--- START ---

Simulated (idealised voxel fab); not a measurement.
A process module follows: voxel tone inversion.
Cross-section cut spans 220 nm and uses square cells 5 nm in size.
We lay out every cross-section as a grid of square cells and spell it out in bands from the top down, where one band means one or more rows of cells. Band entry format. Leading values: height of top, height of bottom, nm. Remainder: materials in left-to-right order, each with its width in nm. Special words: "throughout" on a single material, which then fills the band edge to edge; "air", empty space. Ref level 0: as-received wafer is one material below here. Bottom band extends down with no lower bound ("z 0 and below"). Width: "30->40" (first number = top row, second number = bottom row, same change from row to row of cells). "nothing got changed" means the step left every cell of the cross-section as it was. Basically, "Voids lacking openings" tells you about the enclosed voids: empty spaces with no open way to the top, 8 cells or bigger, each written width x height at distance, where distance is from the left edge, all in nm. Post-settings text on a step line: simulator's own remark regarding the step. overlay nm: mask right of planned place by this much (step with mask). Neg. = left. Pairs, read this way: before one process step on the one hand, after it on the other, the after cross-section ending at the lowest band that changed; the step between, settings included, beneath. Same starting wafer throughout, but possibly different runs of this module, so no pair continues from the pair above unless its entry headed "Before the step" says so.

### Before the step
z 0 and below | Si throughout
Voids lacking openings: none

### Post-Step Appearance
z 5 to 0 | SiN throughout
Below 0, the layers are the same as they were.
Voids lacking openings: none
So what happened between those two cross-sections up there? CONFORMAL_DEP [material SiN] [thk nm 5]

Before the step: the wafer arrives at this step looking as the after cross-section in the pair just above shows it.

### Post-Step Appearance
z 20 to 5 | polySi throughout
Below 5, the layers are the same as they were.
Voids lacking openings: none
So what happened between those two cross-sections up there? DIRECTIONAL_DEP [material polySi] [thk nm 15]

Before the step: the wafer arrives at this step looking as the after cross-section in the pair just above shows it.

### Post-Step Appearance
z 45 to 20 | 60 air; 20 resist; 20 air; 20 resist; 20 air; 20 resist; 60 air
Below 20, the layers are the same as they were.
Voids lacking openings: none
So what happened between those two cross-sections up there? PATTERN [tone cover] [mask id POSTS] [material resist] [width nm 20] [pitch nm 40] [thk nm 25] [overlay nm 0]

--- END ---

- _Activity_
Start with the line above that contains "A process module" and stop after the line that contains "Cross-section cut spans". Output those lines exactly, and only those.

- _Task result_
A process module follows: voxel tone inversion.
Cross-section cut spans 220 nm and uses square cells 5 nm in size.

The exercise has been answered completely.